→ Required action:
Your task is to copy all of the entries exactly as they are given.

→ Given information:
- - -

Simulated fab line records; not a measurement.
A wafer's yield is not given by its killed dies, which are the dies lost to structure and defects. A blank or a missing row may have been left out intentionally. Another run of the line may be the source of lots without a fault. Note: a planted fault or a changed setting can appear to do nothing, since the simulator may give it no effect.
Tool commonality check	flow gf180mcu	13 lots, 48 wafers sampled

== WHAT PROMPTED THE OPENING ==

- - -

→ Exercise result:
Simulated fab line records; not a measurement.
A wafer's yield is not given by its killed dies, which are the dies lost to structure and defects. A blank or a missing row may have been left out intentionally. Another run of the line may be the source of lots without a fault. Note: a planted fault or a changed setting can appear to do nothing, since the simulator may give it no effect.
Tool commonality check	flow gf180mcu	13 lots, 48 wafers sampled

== WHAT PROMPTED THE OPENING ==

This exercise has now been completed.